^^^^

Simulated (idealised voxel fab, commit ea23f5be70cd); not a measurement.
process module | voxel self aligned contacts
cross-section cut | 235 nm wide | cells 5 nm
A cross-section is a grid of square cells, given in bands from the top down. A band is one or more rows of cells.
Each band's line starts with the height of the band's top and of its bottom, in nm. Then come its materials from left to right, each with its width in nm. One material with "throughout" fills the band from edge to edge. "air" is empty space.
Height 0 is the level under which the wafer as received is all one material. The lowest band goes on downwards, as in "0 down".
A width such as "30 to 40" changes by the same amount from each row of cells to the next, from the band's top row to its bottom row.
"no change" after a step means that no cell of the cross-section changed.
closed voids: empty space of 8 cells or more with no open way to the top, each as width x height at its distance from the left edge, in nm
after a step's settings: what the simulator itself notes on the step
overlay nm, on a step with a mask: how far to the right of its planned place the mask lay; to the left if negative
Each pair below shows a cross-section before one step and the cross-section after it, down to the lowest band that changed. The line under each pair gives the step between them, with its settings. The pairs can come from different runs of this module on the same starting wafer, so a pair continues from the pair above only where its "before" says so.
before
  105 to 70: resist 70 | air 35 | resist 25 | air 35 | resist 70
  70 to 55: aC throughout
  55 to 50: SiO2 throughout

^^^^

▶ **ASSIGNED TASK**:
Return every record, word for word.

▶ **TASK OUTPUT**:
Simulated (idealised voxel fab, commit ea23f5be70cd); not a measurement.
process module | voxel self aligned contacts
cross-section cut | 235 nm wide | cells 5 nm
A cross-section is a grid of square cells, given in bands from the top down. A band is one or more rows of cells.
Each band's line starts with the height of the band's top and of its bottom, in nm. Then come its materials from left to right, each with its width in nm. One material with "throughout" fills the band from edge to edge. "air" is empty space.
Height 0 is the level under which the wafer as received is all one material. The lowest band goes on downwards, as in "0 down".
A width such as "30 to 40" changes by the same amount from each row of cells to the next, from the band's top row to its bottom row.
"no change" after a step means that no cell of the cross-section changed.
closed voids: empty space of 8 cells or more with no open way to the top, each as width x height at its distance from the left edge, in nm
after a step's settings: what the simulator itself notes on the step
overlay nm, on a step with a mask: how far to the right of its planned place the mask lay; to the left if negative
Each pair below shows a cross-section before one step and the cross-section after it, down to the lowest band that changed. The line under each pair gives the step between them, with its settings. The pairs can come from different runs of this module on the same starting wafer, so a pair continues from the pair above only where its "before" says so.
before
  105 to 70: resist 70 | air 35 | resist 25 | air 35 | resist 70
  70 to 55: aC throughout
  55 to 50: SiO2 throughout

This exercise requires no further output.